Exercise: Give the entries again exactly, every one of them.

━━━━
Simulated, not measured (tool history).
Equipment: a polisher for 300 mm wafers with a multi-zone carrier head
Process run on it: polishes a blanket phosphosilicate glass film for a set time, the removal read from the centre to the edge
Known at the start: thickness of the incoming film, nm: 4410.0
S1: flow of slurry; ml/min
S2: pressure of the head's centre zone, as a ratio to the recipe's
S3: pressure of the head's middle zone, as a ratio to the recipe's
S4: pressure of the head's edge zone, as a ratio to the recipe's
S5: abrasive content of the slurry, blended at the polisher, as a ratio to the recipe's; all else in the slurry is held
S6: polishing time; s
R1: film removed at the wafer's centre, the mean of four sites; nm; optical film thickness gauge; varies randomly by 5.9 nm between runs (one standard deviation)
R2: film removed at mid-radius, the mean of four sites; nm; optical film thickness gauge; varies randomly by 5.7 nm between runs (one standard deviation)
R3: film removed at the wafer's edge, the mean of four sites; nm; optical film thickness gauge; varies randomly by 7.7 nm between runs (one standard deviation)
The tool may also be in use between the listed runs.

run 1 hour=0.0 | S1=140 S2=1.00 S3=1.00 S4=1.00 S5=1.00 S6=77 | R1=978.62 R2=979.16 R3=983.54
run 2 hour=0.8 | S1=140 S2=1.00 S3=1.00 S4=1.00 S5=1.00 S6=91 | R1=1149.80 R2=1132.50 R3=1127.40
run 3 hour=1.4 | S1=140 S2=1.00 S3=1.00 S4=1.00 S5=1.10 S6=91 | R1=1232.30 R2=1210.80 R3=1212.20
━━━━

Exercise response:
Simulated, not measured (tool history).
Equipment: a polisher for 300 mm wafers with a multi-zone carrier head
Process run on it: polishes a blanket phosphosilicate glass film for a set time, the removal read from the centre to the edge
Known at the start: thickness of the incoming film, nm: 4410.0
S1: flow of slurry; ml/min
S2: pressure of the head's centre zone, as a ratio to the recipe's
S3: pressure of the head's middle zone, as a ratio to the recipe's
S4: pressure of the head's edge zone, as a ratio to the recipe's
S5: abrasive content of the slurry, blended at the polisher, as a ratio to the recipe's; all else in the slurry is held
S6: polishing time; s
R1: film removed at the wafer's centre, the mean of four sites; nm; optical film thickness gauge; varies randomly by 5.9 nm between runs (one standard deviation)
R2: film removed at mid-radius, the mean of four sites; nm; optical film thickness gauge; varies randomly by 5.7 nm between runs (one standard deviation)
R3: film removed at the wafer's edge, the mean of four sites; nm; optical film thickness gauge; varies randomly by 7.7 nm between runs (one standard deviation)
The tool may also be in use between the listed runs.

run 1 hour=0.0 | S1=140 S2=1.00 S3=1.00 S4=1.00 S5=1.00 S6=77 | R1=978.62 R2=979.16 R3=983.54
run 2 hour=0.8 | S1=140 S2=1.00 S3=1.00 S4=1.00 S5=1.00 S6=91 | R1=1149.80 R2=1132.50 R3=1127.40
run 3 hour=1.4 | S1=140 S2=1.00 S3=1.00 S4=1.00 S5=1.10 S6=91 | R1=1232.30 R2=1210.80 R3=1212.20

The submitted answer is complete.